Work request → Your answer should repeat every record verbatim.

=== Material provided ===

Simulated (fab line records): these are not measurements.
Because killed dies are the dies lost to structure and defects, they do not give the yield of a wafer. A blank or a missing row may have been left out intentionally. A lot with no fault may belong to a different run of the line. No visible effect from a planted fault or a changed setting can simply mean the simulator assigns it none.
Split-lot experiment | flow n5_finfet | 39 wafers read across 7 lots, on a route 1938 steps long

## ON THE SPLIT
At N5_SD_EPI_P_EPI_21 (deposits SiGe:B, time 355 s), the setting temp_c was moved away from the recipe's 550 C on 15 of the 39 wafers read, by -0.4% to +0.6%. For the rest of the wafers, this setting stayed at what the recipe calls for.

===

Exercise result →
Simulated (fab line records): these are not measurements.
Because killed dies are the dies lost to structure and defects, they do not give the yield of a wafer. A blank or a missing row may have been left out intentionally. A lot with no fault may belong to a different run of the line. No visible effect from a planted fault or a changed setting can simply mean the simulator assigns it none.
Split-lot experiment | flow n5_finfet | 39 wafers read across 7 lots, on a route 1938 steps long

## ON THE SPLIT
At N5_SD_EPI_P_EPI_21 (deposits SiGe:B, time 355 s), the setting temp_c was moved away from the recipe's 550 C on 15 of the 39 wafers read, by -0.4% to +0.6%. For the rest of the wafers, this setting stayed at what the recipe calls for.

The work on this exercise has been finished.